Records shown Block Start

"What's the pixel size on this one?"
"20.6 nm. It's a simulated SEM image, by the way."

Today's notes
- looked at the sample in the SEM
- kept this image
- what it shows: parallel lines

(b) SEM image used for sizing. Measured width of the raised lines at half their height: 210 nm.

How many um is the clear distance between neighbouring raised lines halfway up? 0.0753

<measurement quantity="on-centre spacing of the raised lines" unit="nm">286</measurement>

Records shown Block End

■ Exercise: Transcribe the material above word for word.

■ Task answer:
"What's the pixel size on this one?"
"20.6 nm. It's a simulated SEM image, by the way."

Today's notes
- looked at the sample in the SEM
- kept this image
- what it shows: parallel lines

(b) SEM image used for sizing. Measured width of the raised lines at half their height: 210 nm.

How many um is the clear distance between neighbouring raised lines halfway up? 0.0753

<measurement quantity="on-centre spacing of the raised lines" unit="nm">286</measurement>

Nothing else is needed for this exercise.